%%
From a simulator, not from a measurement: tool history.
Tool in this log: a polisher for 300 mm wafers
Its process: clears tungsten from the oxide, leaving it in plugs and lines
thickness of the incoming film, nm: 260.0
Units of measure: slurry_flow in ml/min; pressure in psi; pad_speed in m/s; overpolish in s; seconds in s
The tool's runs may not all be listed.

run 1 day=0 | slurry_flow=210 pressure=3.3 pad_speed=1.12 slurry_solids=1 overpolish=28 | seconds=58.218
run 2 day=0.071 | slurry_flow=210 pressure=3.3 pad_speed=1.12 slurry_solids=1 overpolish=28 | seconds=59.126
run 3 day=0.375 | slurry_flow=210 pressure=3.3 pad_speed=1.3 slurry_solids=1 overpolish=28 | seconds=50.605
%%

* [Work item]
Repeat the data in its entirety, word for word.

* [Response]
From a simulator, not from a measurement: tool history.
Tool in this log: a polisher for 300 mm wafers
Its process: clears tungsten from the oxide, leaving it in plugs and lines
thickness of the incoming film, nm: 260.0
Units of measure: slurry_flow in ml/min; pressure in psi; pad_speed in m/s; overpolish in s; seconds in s
The tool's runs may not all be listed.

run 1 day=0 | slurry_flow=210 pressure=3.3 pad_speed=1.12 slurry_solids=1 overpolish=28 | seconds=58.218
run 2 day=0.071 | slurry_flow=210 pressure=3.3 pad_speed=1.12 slurry_solids=1 overpolish=28 | seconds=59.126
run 3 day=0.375 | slurry_flow=210 pressure=3.3 pad_speed=1.3 slurry_solids=1 overpolish=28 | seconds=50.605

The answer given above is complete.